▶ **WORK INSTRUCTION**
I'd like an exact copy of every line from the start of the entries below through the line containing "Heads up, the", please.

▶ **SOURCE DATA**
▽
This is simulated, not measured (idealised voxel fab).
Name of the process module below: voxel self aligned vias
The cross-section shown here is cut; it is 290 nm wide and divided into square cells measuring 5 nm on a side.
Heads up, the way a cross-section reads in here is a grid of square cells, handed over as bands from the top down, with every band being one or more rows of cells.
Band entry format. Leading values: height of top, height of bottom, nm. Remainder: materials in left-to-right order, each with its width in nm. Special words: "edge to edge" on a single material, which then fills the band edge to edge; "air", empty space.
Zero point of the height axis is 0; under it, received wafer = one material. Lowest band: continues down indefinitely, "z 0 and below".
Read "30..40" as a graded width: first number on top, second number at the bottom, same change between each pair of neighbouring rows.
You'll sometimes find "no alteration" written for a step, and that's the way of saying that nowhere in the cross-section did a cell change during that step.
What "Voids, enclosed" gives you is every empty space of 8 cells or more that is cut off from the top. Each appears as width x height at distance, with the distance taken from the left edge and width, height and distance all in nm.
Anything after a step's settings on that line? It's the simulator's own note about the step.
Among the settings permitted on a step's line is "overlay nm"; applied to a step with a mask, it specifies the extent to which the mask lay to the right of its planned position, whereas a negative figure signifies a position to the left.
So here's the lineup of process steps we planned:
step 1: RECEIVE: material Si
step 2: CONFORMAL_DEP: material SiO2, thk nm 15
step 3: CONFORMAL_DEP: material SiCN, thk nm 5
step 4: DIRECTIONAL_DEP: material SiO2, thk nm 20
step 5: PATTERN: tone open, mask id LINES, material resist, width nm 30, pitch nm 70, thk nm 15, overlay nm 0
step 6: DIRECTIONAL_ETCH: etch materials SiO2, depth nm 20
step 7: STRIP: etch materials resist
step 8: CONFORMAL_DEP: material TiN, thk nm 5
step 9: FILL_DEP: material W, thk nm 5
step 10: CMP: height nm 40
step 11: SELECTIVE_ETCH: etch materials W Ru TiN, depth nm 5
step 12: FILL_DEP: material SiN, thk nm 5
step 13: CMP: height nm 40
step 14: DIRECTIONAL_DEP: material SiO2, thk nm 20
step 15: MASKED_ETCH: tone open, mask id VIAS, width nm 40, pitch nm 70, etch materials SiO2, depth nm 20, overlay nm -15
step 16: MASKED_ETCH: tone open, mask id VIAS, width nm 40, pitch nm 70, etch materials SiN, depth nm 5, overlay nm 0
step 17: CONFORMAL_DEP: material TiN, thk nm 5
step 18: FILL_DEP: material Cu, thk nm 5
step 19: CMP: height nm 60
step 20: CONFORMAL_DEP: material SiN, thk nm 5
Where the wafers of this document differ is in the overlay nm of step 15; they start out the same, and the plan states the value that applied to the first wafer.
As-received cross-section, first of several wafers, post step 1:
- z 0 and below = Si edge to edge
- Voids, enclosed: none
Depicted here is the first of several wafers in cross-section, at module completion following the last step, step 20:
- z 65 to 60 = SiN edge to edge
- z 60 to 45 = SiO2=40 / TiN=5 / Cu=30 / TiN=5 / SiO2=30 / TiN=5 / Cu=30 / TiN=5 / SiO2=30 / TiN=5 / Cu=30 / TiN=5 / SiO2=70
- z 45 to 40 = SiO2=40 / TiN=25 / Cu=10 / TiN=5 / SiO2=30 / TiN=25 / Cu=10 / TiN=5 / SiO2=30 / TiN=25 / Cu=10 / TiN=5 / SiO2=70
△

▶ **RESPONSE**
This is simulated, not measured (idealised voxel fab).
Name of the process module below: voxel self aligned vias
The cross-section shown here is cut; it is 290 nm wide and divided into square cells measuring 5 nm on a side.
Heads up, the way a cross-section reads in here is a grid of square cells, handed over as bands from the top down, with every band being one or more rows of cells.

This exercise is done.